- WORK REQUEST -
Please repeat the records below exactly, from the first line through the line containing "If you're reading", and nothing more.

- EXCERPTED DATA -
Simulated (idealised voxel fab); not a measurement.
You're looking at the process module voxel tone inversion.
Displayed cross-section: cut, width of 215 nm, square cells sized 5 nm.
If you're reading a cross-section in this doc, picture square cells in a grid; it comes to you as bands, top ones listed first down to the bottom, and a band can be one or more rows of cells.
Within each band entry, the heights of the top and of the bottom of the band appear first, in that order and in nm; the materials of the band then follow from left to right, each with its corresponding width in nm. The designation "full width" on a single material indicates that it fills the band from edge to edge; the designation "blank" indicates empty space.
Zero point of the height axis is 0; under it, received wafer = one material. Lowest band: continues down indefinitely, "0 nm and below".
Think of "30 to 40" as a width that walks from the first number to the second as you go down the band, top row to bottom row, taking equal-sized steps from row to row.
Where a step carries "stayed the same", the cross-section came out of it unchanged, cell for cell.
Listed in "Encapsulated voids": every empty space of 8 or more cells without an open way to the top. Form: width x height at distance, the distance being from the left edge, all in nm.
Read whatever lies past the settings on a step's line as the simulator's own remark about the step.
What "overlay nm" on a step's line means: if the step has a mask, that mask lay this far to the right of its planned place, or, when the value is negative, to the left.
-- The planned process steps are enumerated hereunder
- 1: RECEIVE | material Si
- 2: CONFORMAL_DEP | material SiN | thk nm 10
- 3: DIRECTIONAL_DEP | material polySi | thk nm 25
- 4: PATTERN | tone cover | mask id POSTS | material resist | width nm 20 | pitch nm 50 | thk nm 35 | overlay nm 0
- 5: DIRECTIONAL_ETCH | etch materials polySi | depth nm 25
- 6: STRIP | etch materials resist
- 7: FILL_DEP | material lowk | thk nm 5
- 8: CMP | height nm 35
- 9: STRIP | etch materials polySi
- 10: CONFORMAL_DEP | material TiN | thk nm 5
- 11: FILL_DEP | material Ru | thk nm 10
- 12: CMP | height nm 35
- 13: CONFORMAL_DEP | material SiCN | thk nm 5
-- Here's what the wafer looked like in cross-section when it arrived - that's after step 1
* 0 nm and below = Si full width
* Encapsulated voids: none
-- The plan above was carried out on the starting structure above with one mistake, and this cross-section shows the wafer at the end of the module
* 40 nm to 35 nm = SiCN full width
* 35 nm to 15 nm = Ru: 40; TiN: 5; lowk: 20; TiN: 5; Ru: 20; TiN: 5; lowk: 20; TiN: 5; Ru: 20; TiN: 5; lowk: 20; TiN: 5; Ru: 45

- WRITTEN RESPONSE -
Simulated (idealised voxel fab); not a measurement.
You're looking at the process module voxel tone inversion.
Displayed cross-section: cut, width of 215 nm, square cells sized 5 nm.
If you're reading a cross-section in this doc, picture square cells in a grid; it comes to you as bands, top ones listed first down to the bottom, and a band can be one or more rows of cells.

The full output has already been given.